►

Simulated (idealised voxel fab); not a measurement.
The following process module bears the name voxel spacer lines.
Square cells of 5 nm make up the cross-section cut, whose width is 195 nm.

◄

:: WORK ITEM ::
Set down the records again verbatim, so that each word stays as it is.

:: TASK OUTPUT ::
Simulated (idealised voxel fab); not a measurement.
The following process module bears the name voxel spacer lines.
Square cells of 5 nm make up the cross-section cut, whose width is 195 nm.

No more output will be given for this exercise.